(SUPPLIED ENTRIES)

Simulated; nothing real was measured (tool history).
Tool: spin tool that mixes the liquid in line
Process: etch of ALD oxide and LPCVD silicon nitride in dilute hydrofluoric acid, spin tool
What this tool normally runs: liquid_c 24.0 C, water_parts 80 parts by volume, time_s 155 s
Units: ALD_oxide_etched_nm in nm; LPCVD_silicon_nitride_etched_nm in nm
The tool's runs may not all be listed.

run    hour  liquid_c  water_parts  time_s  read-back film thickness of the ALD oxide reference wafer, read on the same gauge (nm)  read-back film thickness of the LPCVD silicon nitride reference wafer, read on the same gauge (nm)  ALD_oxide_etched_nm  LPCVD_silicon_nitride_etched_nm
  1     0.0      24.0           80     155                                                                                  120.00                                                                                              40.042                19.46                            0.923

(End SUPPLIED ENTRIES)

### REQUIREMENT
Write the records out again. Each one must match exactly.

### YOUR RESPONSE
Simulated; nothing real was measured (tool history).
Tool: spin tool that mixes the liquid in line
Process: etch of ALD oxide and LPCVD silicon nitride in dilute hydrofluoric acid, spin tool
What this tool normally runs: liquid_c 24.0 C, water_parts 80 parts by volume, time_s 155 s
Units: ALD_oxide_etched_nm in nm; LPCVD_silicon_nitride_etched_nm in nm
The tool's runs may not all be listed.

run    hour  liquid_c  water_parts  time_s  read-back film thickness of the ALD oxide reference wafer, read on the same gauge (nm)  read-back film thickness of the LPCVD silicon nitride reference wafer, read on the same gauge (nm)  ALD_oxide_etched_nm  LPCVD_silicon_nitride_etched_nm
  1     0.0      24.0           80     155                                                                                  120.00                                                                                              40.042                19.46                            0.923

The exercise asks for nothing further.